- _Activity_
A verbatim reproduction of the lines below, from the line containing "7 op CMP | height nm 10" through the line containing "17 op SELECTIVE_ETCH", both ends included, is the whole required output.

++++ Input data ++++

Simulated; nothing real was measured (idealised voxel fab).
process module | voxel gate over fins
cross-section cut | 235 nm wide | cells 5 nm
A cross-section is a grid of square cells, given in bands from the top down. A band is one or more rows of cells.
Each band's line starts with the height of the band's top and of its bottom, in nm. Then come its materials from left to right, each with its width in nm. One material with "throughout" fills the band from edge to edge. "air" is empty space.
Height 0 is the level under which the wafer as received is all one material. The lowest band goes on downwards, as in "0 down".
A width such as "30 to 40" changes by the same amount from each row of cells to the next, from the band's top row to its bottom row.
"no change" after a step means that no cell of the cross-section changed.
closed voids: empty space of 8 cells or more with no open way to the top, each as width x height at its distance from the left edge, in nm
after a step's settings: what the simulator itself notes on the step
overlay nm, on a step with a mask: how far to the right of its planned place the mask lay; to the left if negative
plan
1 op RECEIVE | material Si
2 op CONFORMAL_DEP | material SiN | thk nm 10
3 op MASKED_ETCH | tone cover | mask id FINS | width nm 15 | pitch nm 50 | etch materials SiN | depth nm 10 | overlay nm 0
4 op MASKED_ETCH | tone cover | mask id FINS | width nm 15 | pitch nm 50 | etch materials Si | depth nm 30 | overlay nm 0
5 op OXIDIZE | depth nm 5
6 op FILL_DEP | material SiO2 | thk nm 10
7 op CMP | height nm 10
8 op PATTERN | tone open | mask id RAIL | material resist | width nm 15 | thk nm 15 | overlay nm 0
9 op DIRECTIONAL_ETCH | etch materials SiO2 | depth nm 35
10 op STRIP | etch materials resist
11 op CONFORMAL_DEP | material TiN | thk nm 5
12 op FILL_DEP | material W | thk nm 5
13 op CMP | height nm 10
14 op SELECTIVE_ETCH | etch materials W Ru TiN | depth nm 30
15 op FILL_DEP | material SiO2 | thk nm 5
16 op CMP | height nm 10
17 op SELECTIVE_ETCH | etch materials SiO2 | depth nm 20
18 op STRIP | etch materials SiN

++++

- _Exercise response_
7 op CMP | height nm 10
8 op PATTERN | tone open | mask id RAIL | material resist | width nm 15 | thk nm 15 | overlay nm 0
9 op DIRECTIONAL_ETCH | etch materials SiO2 | depth nm 35
10 op STRIP | etch materials resist
11 op CONFORMAL_DEP | material TiN | thk nm 5
12 op FILL_DEP | material W | thk nm 5
13 op CMP | height nm 10
14 op SELECTIVE_ETCH | etch materials W Ru TiN | depth nm 30
15 op FILL_DEP | material SiO2 | thk nm 5
16 op CMP | height nm 10
17 op SELECTIVE_ETCH | etch materials SiO2 | depth nm 20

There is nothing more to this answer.